■ TASK ITEM
Transcribe, verbatim, every line from the start of the entries through the line that contains "A cross-section is"; include both boundary lines and omit all others.

────────────────────

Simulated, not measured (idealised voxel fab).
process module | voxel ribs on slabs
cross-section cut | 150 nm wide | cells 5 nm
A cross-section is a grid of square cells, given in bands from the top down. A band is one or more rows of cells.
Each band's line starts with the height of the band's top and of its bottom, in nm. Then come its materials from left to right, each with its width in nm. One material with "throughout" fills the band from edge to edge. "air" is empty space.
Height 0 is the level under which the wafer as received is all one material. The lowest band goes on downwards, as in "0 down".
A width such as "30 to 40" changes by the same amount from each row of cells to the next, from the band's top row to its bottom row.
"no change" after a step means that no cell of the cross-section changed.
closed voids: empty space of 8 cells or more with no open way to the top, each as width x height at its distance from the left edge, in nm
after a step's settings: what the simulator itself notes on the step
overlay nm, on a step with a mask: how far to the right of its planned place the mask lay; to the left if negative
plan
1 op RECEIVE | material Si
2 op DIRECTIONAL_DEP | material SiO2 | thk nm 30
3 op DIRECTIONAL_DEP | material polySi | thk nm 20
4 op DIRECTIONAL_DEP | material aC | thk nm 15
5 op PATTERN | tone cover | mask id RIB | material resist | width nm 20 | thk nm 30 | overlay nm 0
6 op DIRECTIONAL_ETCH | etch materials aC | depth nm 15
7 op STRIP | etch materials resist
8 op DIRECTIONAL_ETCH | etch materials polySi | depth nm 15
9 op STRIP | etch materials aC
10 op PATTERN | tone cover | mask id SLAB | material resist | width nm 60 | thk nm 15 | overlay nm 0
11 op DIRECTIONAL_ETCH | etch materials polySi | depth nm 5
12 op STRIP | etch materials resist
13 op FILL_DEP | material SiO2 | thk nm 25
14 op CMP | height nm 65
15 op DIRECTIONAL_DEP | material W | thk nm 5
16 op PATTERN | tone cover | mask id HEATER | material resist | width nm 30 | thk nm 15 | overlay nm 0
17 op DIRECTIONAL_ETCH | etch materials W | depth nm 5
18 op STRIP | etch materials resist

────────────────────

■ EXERCISE RESULT
Simulated, not measured (idealised voxel fab).
process module | voxel ribs on slabs
cross-section cut | 150 nm wide | cells 5 nm
A cross-section is a grid of square cells, given in bands from the top down. A band is one or more rows of cells.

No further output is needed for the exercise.